Record set:
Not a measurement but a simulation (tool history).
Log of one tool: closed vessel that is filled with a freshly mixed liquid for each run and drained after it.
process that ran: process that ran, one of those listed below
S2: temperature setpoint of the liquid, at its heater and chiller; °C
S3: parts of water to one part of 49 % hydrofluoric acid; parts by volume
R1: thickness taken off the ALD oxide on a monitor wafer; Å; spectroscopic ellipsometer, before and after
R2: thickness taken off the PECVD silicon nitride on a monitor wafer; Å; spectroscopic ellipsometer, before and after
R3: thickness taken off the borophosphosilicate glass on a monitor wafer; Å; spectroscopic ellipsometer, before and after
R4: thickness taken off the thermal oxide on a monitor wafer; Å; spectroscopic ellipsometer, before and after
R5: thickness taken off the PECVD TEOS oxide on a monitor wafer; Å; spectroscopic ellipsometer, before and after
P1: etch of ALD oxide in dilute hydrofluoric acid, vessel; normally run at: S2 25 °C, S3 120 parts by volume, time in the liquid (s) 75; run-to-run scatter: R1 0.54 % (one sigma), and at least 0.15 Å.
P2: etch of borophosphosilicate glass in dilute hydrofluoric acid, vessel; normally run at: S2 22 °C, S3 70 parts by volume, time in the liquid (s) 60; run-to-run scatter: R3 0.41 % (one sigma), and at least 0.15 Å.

Assignment: Everything from the line with "process that ran: process" through the line with "P1: etch of" should be written out exactly as it appears above, end lines included, and nothing outside that range.

Answer section:
process that ran: process that ran, one of those listed below
S2: temperature setpoint of the liquid, at its heater and chiller; °C
S3: parts of water to one part of 49 % hydrofluoric acid; parts by volume
R1: thickness taken off the ALD oxide on a monitor wafer; Å; spectroscopic ellipsometer, before and after
R2: thickness taken off the PECVD silicon nitride on a monitor wafer; Å; spectroscopic ellipsometer, before and after
R3: thickness taken off the borophosphosilicate glass on a monitor wafer; Å; spectroscopic ellipsometer, before and after
R4: thickness taken off the thermal oxide on a monitor wafer; Å; spectroscopic ellipsometer, before and after
R5: thickness taken off the PECVD TEOS oxide on a monitor wafer; Å; spectroscopic ellipsometer, before and after
P1: etch of ALD oxide in dilute hydrofluoric acid, vessel; normally run at: S2 25 °C, S3 120 parts by volume, time in the liquid (s) 75; run-to-run scatter: R1 0.54 % (one sigma), and at least 0.15 Å.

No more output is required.